§ **WORK INSTRUCTION**:
Somewhere below is a line with "C1: hours since the thermometer was replaced" and, later, a line with "The log covers"; repeat those two lines and all the lines between them, exactly as they are.

===== AVAILABLE DATA =====

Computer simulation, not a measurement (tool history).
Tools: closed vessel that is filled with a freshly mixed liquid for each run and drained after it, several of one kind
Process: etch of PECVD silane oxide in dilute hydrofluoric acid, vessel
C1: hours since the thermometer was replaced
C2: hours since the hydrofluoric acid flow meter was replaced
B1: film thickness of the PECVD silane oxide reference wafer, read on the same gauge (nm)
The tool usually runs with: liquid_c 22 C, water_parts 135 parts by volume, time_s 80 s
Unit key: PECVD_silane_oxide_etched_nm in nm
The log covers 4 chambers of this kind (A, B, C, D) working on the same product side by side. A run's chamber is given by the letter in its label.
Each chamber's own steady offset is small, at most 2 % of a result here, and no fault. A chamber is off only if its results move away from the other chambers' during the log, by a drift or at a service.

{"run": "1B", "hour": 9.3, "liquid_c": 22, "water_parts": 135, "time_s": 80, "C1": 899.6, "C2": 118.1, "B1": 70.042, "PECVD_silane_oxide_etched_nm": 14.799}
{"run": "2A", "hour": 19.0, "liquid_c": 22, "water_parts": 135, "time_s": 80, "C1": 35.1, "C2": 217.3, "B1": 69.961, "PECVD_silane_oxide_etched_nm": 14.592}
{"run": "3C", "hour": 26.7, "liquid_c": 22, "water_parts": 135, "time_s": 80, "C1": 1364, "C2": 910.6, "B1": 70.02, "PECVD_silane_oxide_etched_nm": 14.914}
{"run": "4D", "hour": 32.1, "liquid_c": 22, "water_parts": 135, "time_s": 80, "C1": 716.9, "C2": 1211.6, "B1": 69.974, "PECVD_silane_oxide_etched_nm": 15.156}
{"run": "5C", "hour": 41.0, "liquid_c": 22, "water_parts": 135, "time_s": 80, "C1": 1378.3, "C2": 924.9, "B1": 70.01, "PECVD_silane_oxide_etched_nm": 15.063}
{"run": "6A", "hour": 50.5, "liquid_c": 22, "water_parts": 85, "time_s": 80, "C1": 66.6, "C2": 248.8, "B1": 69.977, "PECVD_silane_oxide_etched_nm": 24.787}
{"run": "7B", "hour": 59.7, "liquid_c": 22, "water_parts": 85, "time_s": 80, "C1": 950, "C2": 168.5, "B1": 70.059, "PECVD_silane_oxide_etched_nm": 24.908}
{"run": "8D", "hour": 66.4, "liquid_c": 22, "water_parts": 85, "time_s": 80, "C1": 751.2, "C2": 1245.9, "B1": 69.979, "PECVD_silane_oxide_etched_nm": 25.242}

=====

§ **WORKED SOLUTION**:
C1: hours since the thermometer was replaced
C2: hours since the hydrofluoric acid flow meter was replaced
B1: film thickness of the PECVD silane oxide reference wafer, read on the same gauge (nm)
The tool usually runs with: liquid_c 22 C, water_parts 135 parts by volume, time_s 80 s
Unit key: PECVD_silane_oxide_etched_nm in nm
The log covers 4 chambers of this kind (A, B, C, D) working on the same product side by side. A run's chamber is given by the letter in its label.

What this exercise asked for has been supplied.